**ACTIVITY**
When the line with "You wanted to" is reached, include it and stop; before that, copy each line of the listing exactly from the first.

■ ■ ■ ■ ■

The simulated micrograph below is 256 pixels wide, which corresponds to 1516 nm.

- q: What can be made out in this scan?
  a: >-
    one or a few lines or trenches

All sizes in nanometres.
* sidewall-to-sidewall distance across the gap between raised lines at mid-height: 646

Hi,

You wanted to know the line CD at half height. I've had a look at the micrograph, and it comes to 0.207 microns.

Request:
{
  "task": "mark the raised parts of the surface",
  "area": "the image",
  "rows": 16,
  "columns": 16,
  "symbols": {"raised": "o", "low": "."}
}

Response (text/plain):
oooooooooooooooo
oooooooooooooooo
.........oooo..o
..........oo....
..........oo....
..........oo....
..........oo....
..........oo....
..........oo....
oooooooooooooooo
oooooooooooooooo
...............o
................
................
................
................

■ ■ ■ ■ ■

**PROBLEM SOLUTION**
The simulated micrograph below is 256 pixels wide, which corresponds to 1516 nm.

- q: What can be made out in this scan?
  a: >-
    one or a few lines or trenches

All sizes in nanometres.
* sidewall-to-sidewall distance across the gap between raised lines at mid-height: 646

Hi,

You wanted to know the line CD at half height. I've had a look at the micrograph, and it comes to 0.207 microns.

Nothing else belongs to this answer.